▶ Excerpted data
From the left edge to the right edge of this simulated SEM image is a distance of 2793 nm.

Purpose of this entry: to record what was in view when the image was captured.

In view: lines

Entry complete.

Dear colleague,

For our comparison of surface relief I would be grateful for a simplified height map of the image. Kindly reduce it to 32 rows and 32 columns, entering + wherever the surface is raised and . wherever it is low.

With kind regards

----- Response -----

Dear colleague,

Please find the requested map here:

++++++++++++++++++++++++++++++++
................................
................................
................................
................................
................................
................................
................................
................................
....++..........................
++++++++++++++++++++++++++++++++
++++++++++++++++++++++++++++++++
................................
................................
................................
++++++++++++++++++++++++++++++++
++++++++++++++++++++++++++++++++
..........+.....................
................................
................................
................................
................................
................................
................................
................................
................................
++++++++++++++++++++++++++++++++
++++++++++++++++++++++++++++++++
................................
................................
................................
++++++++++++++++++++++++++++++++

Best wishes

▶ Exercise
Exactly as they appear, copy the lines of the listing above from the first through the one that contains "With kind regards", and nothing more.

▶ Answer box
From the left edge to the right edge of this simulated SEM image is a distance of 2793 nm.

Purpose of this entry: to record what was in view when the image was captured.

In view: lines

Entry complete.

Dear colleague,

For our comparison of surface relief I would be grateful for a simplified height map of the image. Kindly reduce it to 32 rows and 32 columns, entering + wherever the surface is raised and . wherever it is low.

With kind regards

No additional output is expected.